▶ ACTION ITEM: Return the listing below word for word.

╔══
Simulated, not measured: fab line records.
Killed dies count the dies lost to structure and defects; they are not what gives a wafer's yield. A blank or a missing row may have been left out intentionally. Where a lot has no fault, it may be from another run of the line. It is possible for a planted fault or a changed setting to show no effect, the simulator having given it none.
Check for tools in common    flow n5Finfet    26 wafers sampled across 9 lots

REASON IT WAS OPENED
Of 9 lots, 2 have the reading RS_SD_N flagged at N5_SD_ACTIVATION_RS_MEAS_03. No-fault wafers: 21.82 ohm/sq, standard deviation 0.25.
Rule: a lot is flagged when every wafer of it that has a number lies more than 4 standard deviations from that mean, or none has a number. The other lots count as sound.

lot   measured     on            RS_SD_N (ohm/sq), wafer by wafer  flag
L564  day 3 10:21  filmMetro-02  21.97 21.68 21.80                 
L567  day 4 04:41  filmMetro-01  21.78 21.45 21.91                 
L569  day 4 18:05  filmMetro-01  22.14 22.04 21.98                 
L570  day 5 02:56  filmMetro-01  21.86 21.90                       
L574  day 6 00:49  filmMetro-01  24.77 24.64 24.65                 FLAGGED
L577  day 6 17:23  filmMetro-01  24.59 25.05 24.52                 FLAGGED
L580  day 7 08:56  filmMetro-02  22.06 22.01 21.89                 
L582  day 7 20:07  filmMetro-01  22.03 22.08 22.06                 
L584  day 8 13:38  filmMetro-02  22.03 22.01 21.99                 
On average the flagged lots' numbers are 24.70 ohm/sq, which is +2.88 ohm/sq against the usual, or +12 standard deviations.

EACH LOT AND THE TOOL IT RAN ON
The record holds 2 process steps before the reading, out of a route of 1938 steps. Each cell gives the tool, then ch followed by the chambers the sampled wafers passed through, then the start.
╚══

▶ TASK SOLUTION:
Simulated, not measured: fab line records.
Killed dies count the dies lost to structure and defects; they are not what gives a wafer's yield. A blank or a missing row may have been left out intentionally. Where a lot has no fault, it may be from another run of the line. It is possible for a planted fault or a changed setting to show no effect, the simulator having given it none.
Check for tools in common    flow n5Finfet    26 wafers sampled across 9 lots

REASON IT WAS OPENED
Of 9 lots, 2 have the reading RS_SD_N flagged at N5_SD_ACTIVATION_RS_MEAS_03. No-fault wafers: 21.82 ohm/sq, standard deviation 0.25.
Rule: a lot is flagged when every wafer of it that has a number lies more than 4 standard deviations from that mean, or none has a number. The other lots count as sound.

lot   measured     on            RS_SD_N (ohm/sq), wafer by wafer  flag
L564  day 3 10:21  filmMetro-02  21.97 21.68 21.80                 
L567  day 4 04:41  filmMetro-01  21.78 21.45 21.91                 
L569  day 4 18:05  filmMetro-01  22.14 22.04 21.98                 
L570  day 5 02:56  filmMetro-01  21.86 21.90                       
L574  day 6 00:49  filmMetro-01  24.77 24.64 24.65                 FLAGGED
L577  day 6 17:23  filmMetro-01  24.59 25.05 24.52                 FLAGGED
L580  day 7 08:56  filmMetro-02  22.06 22.01 21.89                 
L582  day 7 20:07  filmMetro-01  22.03 22.08 22.06                 
L584  day 8 13:38  filmMetro-02  22.03 22.01 21.99                 
On average the flagged lots' numbers are 24.70 ohm/sq, which is +2.88 ohm/sq against the usual, or +12 standard deviations.

EACH LOT AND THE TOOL IT RAN ON
The record holds 2 process steps before the reading, out of a route of 1938 steps. Each cell gives the tool, then ch followed by the chambers the sampled wafers passed through, then the start.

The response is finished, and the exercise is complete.